####################

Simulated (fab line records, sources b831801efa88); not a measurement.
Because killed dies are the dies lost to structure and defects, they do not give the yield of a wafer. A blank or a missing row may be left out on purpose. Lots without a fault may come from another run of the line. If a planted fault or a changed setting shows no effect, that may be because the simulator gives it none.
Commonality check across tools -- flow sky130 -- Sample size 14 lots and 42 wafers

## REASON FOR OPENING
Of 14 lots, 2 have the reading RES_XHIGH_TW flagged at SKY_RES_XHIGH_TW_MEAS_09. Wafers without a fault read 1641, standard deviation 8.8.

####################

▶ [Activity]:
In full and without alteration, retype the entries above.

▶ [Answer area]:
Simulated (fab line records, sources b831801efa88); not a measurement.
Because killed dies are the dies lost to structure and defects, they do not give the yield of a wafer. A blank or a missing row may be left out on purpose. Lots without a fault may come from another run of the line. If a planted fault or a changed setting shows no effect, that may be because the simulator gives it none.
Commonality check across tools -- flow sky130 -- Sample size 14 lots and 42 wafers

## REASON FOR OPENING
Of 14 lots, 2 have the reading RES_XHIGH_TW flagged at SKY_RES_XHIGH_TW_MEAS_09. Wafers without a fault read 1641, standard deviation 8.8.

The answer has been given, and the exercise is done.